DATA SHOWN:
====================

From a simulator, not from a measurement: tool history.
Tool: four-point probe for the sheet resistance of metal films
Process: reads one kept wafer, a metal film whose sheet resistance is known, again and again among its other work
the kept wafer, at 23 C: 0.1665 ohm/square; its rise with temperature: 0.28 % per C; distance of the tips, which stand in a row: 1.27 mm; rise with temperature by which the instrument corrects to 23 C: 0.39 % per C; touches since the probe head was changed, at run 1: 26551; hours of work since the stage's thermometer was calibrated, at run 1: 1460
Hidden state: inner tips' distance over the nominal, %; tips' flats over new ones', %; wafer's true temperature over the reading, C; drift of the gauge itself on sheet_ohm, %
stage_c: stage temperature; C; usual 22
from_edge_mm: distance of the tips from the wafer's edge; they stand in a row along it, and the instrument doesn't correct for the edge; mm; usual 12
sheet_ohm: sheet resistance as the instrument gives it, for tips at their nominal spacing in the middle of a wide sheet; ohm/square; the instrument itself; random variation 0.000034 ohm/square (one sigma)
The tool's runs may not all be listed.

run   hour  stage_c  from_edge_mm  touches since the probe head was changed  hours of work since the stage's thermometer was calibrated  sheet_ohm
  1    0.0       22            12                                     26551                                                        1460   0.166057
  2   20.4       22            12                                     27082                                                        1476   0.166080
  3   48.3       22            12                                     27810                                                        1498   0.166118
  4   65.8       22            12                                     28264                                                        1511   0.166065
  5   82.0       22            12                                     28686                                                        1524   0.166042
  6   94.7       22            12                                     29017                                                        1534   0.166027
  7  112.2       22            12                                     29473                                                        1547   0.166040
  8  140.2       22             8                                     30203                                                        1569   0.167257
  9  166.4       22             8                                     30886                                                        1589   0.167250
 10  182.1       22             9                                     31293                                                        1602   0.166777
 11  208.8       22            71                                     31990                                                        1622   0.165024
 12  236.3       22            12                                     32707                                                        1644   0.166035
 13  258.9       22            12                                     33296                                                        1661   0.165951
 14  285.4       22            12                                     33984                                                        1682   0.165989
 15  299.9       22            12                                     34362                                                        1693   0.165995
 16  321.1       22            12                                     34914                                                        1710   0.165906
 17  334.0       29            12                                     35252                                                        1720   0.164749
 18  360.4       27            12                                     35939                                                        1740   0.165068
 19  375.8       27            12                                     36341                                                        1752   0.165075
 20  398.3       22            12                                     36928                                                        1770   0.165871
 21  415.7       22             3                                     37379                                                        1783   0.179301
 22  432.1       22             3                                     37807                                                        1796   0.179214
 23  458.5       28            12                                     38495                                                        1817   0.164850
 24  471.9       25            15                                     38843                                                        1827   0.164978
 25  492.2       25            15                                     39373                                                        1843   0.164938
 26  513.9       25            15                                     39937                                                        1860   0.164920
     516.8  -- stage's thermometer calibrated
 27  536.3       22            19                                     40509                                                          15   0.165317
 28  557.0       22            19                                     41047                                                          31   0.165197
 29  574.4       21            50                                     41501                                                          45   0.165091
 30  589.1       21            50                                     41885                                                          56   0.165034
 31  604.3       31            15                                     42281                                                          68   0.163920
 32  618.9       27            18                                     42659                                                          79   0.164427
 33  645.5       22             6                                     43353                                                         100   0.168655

====================

ACTION ITEM: What you return should be exactly the lines above, starting at the one with "stage_c: stage temperature; C; usual 22" and ending at the one with "The tool's runs may not all be listed.", and nothing else.

WRITTEN REPLY:
stage_c: stage temperature; C; usual 22
from_edge_mm: distance of the tips from the wafer's edge; they stand in a row along it, and the instrument doesn't correct for the edge; mm; usual 12
sheet_ohm: sheet resistance as the instrument gives it, for tips at their nominal spacing in the middle of a wide sheet; ohm/square; the instrument itself; random variation 0.000034 ohm/square (one sigma)
The tool's runs may not all be listed.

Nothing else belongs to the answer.